★ ★ ★ ★ ★ ★ ★
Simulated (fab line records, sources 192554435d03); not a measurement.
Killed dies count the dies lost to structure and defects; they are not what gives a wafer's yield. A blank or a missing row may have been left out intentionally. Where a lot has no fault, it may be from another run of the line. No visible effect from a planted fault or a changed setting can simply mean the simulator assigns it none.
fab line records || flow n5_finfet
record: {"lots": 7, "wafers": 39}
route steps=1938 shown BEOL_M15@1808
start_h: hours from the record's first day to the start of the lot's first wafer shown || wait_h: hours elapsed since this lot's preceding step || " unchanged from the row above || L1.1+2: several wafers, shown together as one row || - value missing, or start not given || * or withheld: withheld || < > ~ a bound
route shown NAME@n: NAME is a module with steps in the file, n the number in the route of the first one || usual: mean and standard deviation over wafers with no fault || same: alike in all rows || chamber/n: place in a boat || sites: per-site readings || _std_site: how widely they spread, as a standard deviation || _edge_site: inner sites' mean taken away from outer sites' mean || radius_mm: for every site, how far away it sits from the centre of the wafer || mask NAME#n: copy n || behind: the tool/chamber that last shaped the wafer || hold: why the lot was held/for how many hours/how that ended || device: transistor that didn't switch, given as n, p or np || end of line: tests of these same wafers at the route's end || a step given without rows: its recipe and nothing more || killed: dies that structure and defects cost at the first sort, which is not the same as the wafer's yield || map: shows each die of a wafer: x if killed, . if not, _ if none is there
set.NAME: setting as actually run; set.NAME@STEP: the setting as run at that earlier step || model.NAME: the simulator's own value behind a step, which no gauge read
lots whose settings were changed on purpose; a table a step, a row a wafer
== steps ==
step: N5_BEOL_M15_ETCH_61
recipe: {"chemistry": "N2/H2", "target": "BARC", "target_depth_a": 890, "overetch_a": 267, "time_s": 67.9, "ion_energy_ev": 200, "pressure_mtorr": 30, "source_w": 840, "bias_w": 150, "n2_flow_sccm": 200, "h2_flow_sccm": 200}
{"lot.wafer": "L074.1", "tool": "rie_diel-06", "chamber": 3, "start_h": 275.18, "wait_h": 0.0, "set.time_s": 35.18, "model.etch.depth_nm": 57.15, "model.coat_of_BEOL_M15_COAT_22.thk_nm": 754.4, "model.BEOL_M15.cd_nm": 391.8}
★ ★ ★ ★ ★ ★ ★

## Exercise
All lines above from the one with "route steps=1938 shown BEOL_M15@1808" to the one with "start_h: hours from", inclusive, should be copied exactly, and no other lines.

## Task output
route steps=1938 shown BEOL_M15@1808
start_h: hours from the record's first day to the start of the lot's first wafer shown || wait_h: hours elapsed since this lot's preceding step || " unchanged from the row above || L1.1+2: several wafers, shown together as one row || - value missing, or start not given || * or withheld: withheld || < > ~ a bound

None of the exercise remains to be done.